======== Data records ========

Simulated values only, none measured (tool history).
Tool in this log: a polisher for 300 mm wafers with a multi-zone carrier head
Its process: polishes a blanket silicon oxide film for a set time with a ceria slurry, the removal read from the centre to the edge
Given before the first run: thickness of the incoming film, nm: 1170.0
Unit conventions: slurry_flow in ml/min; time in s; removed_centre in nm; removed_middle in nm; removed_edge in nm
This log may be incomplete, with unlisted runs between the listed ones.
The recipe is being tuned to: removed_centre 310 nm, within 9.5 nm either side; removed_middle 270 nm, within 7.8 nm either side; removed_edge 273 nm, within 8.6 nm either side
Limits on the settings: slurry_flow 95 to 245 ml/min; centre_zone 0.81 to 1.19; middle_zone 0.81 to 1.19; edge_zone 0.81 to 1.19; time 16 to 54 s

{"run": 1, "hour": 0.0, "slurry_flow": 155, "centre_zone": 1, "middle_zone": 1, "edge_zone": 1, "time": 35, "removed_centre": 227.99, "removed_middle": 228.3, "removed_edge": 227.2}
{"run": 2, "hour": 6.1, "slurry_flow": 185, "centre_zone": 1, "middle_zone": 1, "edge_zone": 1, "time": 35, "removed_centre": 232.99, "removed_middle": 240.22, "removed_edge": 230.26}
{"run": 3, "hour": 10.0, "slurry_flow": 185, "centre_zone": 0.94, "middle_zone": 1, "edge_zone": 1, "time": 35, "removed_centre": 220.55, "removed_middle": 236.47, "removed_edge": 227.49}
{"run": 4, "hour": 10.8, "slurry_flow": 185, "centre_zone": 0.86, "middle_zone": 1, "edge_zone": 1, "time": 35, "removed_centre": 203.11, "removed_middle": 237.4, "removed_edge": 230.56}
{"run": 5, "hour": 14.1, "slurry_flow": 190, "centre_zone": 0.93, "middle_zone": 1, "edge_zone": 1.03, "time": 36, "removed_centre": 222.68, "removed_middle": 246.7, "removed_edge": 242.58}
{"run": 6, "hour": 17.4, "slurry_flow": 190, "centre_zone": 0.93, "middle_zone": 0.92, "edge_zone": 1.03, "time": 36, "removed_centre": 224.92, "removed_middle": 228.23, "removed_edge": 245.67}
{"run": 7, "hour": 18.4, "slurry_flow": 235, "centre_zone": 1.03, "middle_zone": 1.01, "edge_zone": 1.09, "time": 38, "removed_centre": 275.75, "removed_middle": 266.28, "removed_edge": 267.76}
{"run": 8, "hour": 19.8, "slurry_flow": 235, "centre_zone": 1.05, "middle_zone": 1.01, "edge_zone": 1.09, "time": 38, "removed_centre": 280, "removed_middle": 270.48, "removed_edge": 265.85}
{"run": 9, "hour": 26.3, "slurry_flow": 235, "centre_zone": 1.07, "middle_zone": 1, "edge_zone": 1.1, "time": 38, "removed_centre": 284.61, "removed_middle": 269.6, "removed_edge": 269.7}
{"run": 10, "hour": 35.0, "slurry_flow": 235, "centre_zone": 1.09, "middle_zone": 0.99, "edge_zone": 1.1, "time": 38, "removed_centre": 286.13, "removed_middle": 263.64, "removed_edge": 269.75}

========

Action item =
Lines from the top of the entries above to the line that contains "This log may" should be set down exactly, please, with both ends kept and nothing added.

Answer area =
Simulated values only, none measured (tool history).
Tool in this log: a polisher for 300 mm wafers with a multi-zone carrier head
Its process: polishes a blanket silicon oxide film for a set time with a ceria slurry, the removal read from the centre to the edge
Given before the first run: thickness of the incoming film, nm: 1170.0
Unit conventions: slurry_flow in ml/min; time in s; removed_centre in nm; removed_middle in nm; removed_edge in nm
This log may be incomplete, with unlisted runs between the listed ones.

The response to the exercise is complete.